* _Exercise data_:
::::::

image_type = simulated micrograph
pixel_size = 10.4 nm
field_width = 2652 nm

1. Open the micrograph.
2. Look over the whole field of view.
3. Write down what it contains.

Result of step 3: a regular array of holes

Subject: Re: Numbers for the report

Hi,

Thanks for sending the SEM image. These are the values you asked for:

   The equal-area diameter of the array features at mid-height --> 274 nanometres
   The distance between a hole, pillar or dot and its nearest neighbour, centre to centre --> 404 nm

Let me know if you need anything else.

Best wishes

::::::

* _Required action_:
All lines in the listing above from the line containing "field_width = 2652 nm" to the line containing "Let me know if you need anything else.", inclusive, should be retyped exactly; no other lines should appear.

* _Exercise result_:
field_width = 2652 nm

1. Open the micrograph.
2. Look over the whole field of view.
3. Write down what it contains.

Result of step 3: a regular array of holes

Subject: Re: Numbers for the report

Hi,

Thanks for sending the SEM image. These are the values you asked for:

   The equal-area diameter of the array features at mid-height --> 274 nanometres
   The distance between a hole, pillar or dot and its nearest neighbour, centre to centre --> 404 nm

Let me know if you need anything else.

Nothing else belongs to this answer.